**Activity:**
From the first line through the one containing "HHHLLLLLHHHLLLLLHHLLLLLLLLLLLLLL", restate the listing word for word, and give no other lines.

_____
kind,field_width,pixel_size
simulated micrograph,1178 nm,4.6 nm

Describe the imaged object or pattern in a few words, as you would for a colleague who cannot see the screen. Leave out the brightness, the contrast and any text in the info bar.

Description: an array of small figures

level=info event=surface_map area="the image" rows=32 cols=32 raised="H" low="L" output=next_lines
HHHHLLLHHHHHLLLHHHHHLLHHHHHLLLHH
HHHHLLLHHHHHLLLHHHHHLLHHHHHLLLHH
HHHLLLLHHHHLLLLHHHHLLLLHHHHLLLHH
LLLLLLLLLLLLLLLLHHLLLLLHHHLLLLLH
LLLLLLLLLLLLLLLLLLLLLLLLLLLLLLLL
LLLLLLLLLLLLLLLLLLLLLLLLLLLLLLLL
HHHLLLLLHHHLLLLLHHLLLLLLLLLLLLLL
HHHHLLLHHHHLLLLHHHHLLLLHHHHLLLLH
_____

**Answer area:**
kind,field_width,pixel_size
simulated micrograph,1178 nm,4.6 nm

Describe the imaged object or pattern in a few words, as you would for a colleague who cannot see the screen. Leave out the brightness, the contrast and any text in the info bar.

Description: an array of small figures

level=info event=surface_map area="the image" rows=32 cols=32 raised="H" low="L" output=next_lines
HHHHLLLHHHHHLLLHHHHHLLHHHHHLLLHH
HHHHLLLHHHHHLLLHHHHHLLHHHHHLLLHH
HHHLLLLHHHHLLLLHHHHLLLLHHHHLLLHH
LLLLLLLLLLLLLLLLHHLLLLLHHHLLLLLH
LLLLLLLLLLLLLLLLLLLLLLLLLLLLLLLL
LLLLLLLLLLLLLLLLLLLLLLLLLLLLLLLL
HHHLLLLLHHHLLLLLHHLLLLLLLLLLLLLL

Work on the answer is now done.